REQUIRED ACTION> Give an exact copy of the data that follows.

---------- AVAILABLE DATA ----------

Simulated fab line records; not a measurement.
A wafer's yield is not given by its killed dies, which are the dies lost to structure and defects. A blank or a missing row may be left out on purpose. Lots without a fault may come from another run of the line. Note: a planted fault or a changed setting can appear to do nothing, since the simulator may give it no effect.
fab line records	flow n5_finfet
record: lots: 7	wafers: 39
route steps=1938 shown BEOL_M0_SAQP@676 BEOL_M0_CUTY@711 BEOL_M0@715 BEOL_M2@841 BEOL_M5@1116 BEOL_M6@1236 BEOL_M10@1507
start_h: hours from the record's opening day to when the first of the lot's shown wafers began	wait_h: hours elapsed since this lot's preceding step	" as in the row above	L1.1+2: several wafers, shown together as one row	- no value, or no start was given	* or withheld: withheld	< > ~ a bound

----------

ANSWER AREA>
Simulated fab line records; not a measurement.
A wafer's yield is not given by its killed dies, which are the dies lost to structure and defects. A blank or a missing row may be left out on purpose. Lots without a fault may come from another run of the line. Note: a planted fault or a changed setting can appear to do nothing, since the simulator may give it no effect.
fab line records	flow n5_finfet
record: lots: 7	wafers: 39
route steps=1938 shown BEOL_M0_SAQP@676 BEOL_M0_CUTY@711 BEOL_M0@715 BEOL_M2@841 BEOL_M5@1116 BEOL_M6@1236 BEOL_M10@1507
start_h: hours from the record's opening day to when the first of the lot's shown wafers began	wait_h: hours elapsed since this lot's preceding step	" as in the row above	L1.1+2: several wafers, shown together as one row	- no value, or no start was given	* or withheld: withheld	< > ~ a bound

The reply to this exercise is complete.